Work request —
What you write should be an exact copy of the material, from its first line through the line containing "Anyone who measures".

Dataset records —
========================================

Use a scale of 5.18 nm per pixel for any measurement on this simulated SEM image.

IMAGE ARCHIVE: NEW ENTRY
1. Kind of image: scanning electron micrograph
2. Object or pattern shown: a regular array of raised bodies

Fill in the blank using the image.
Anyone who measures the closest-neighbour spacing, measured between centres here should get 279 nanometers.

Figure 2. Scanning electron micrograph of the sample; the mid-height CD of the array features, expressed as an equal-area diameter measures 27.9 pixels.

========================================

Exercise output —
Use a scale of 5.18 nm per pixel for any measurement on this simulated SEM image.

IMAGE ARCHIVE: NEW ENTRY
1. Kind of image: scanning electron micrograph
2. Object or pattern shown: a regular array of raised bodies

Fill in the blank using the image.
Anyone who measures the closest-neighbour spacing, measured between centres here should get 279 nanometers.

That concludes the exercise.